Start of THE DATA

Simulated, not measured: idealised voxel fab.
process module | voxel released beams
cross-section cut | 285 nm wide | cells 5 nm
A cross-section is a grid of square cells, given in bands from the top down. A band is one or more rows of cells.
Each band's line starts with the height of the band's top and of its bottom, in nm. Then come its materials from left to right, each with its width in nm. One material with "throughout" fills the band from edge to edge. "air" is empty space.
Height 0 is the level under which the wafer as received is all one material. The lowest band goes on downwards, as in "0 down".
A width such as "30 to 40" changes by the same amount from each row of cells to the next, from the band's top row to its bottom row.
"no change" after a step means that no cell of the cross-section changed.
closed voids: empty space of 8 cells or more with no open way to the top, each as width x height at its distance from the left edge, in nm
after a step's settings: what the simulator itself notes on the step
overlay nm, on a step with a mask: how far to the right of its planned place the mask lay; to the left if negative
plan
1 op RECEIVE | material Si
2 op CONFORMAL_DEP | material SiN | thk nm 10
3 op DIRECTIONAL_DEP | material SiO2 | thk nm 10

End of THE DATA

BRIEF: The answer is to be the complete listing, transcribed exactly.

TASK SOLUTION:
Simulated, not measured: idealised voxel fab.
process module | voxel released beams
cross-section cut | 285 nm wide | cells 5 nm
A cross-section is a grid of square cells, given in bands from the top down. A band is one or more rows of cells.
Each band's line starts with the height of the band's top and of its bottom, in nm. Then come its materials from left to right, each with its width in nm. One material with "throughout" fills the band from edge to edge. "air" is empty space.
Height 0 is the level under which the wafer as received is all one material. The lowest band goes on downwards, as in "0 down".
A width such as "30 to 40" changes by the same amount from each row of cells to the next, from the band's top row to its bottom row.
"no change" after a step means that no cell of the cross-section changed.
closed voids: empty space of 8 cells or more with no open way to the top, each as width x height at its distance from the left edge, in nm
after a step's settings: what the simulator itself notes on the step
overlay nm, on a step with a mask: how far to the right of its planned place the mask lay; to the left if negative
plan
1 op RECEIVE | material Si
2 op CONFORMAL_DEP | material SiN | thk nm 10
3 op DIRECTIONAL_DEP | material SiO2 | thk nm 10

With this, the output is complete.